+ + + + +

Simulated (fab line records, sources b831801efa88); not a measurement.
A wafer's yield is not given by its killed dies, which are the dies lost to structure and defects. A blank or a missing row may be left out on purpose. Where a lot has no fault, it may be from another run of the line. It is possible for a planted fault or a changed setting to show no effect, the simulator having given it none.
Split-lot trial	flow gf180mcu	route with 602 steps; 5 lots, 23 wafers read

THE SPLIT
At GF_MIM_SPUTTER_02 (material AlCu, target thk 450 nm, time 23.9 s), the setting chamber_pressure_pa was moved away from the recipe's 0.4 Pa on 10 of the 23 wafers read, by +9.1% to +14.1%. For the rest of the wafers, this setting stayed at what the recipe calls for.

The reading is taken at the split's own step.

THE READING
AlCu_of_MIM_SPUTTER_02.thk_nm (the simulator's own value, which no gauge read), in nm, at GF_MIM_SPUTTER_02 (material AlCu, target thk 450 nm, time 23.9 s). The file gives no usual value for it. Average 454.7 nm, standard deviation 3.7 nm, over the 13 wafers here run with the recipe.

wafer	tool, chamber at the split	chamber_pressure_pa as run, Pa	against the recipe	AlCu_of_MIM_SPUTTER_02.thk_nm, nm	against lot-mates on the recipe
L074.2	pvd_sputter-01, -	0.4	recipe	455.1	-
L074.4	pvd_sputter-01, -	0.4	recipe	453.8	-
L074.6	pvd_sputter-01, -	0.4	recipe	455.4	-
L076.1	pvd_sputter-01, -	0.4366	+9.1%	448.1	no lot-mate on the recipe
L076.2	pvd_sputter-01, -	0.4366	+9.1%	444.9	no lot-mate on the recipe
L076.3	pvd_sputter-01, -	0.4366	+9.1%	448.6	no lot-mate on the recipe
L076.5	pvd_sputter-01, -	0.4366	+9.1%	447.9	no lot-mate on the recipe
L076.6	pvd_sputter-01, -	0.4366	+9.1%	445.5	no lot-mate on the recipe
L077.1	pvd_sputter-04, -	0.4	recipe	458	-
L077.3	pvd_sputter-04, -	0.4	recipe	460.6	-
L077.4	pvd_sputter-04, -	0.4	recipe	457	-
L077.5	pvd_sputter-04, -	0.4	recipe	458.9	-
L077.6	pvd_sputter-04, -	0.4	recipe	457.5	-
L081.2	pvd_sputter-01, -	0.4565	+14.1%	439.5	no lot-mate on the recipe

+ + + + +

● Work request: In the records above, the line with "A wafer's yield" marks the start and the line with "AlCu_of_MIM_SPUTTER_02.thk_nm (the simulator's" marks the end; copy that stretch exactly, both lines included, and nothing else.

● Result:
A wafer's yield is not given by its killed dies, which are the dies lost to structure and defects. A blank or a missing row may be left out on purpose. Where a lot has no fault, it may be from another run of the line. It is possible for a planted fault or a changed setting to show no effect, the simulator having given it none.
Split-lot trial	flow gf180mcu	route with 602 steps; 5 lots, 23 wafers read

THE SPLIT
At GF_MIM_SPUTTER_02 (material AlCu, target thk 450 nm, time 23.9 s), the setting chamber_pressure_pa was moved away from the recipe's 0.4 Pa on 10 of the 23 wafers read, by +9.1% to +14.1%. For the rest of the wafers, this setting stayed at what the recipe calls for.

The reading is taken at the split's own step.

THE READING
AlCu_of_MIM_SPUTTER_02.thk_nm (the simulator's own value, which no gauge read), in nm, at GF_MIM_SPUTTER_02 (material AlCu, target thk 450 nm, time 23.9 s). The file gives no usual value for it. Average 454.7 nm, standard deviation 3.7 nm, over the 13 wafers here run with the recipe.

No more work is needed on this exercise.